## DATA EXTRACTS
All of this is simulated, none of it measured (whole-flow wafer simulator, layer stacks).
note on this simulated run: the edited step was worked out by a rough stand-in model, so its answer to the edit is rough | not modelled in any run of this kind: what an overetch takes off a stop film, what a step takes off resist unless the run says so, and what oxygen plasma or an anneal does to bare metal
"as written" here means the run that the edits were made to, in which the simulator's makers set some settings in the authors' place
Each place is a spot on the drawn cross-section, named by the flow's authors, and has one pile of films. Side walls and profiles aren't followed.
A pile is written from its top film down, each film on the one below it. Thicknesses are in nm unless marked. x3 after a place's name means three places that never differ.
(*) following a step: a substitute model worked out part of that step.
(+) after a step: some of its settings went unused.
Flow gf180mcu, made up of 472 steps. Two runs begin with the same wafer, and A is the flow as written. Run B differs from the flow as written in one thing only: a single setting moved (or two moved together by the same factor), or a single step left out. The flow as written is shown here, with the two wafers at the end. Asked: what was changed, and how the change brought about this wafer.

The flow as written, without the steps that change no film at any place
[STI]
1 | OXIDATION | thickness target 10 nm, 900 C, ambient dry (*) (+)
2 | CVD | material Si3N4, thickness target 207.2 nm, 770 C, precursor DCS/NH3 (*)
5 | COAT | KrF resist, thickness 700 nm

## ACTIVITY
Transcribe each entry exactly.

## RESPONSE BOX
All of this is simulated, none of it measured (whole-flow wafer simulator, layer stacks).
note on this simulated run: the edited step was worked out by a rough stand-in model, so its answer to the edit is rough | not modelled in any run of this kind: what an overetch takes off a stop film, what a step takes off resist unless the run says so, and what oxygen plasma or an anneal does to bare metal
"as written" here means the run that the edits were made to, in which the simulator's makers set some settings in the authors' place
Each place is a spot on the drawn cross-section, named by the flow's authors, and has one pile of films. Side walls and profiles aren't followed.
A pile is written from its top film down, each film on the one below it. Thicknesses are in nm unless marked. x3 after a place's name means three places that never differ.
(*) following a step: a substitute model worked out part of that step.
(+) after a step: some of its settings went unused.
Flow gf180mcu, made up of 472 steps. Two runs begin with the same wafer, and A is the flow as written. Run B differs from the flow as written in one thing only: a single setting moved (or two moved together by the same factor), or a single step left out. The flow as written is shown here, with the two wafers at the end. Asked: what was changed, and how the change brought about this wafer.

The flow as written, without the steps that change no film at any place
[STI]
1 | OXIDATION | thickness target 10 nm, 900 C, ambient dry (*) (+)
2 | CVD | material Si3N4, thickness target 207.2 nm, 770 C, precursor DCS/NH3 (*)
5 | COAT | KrF resist, thickness 700 nm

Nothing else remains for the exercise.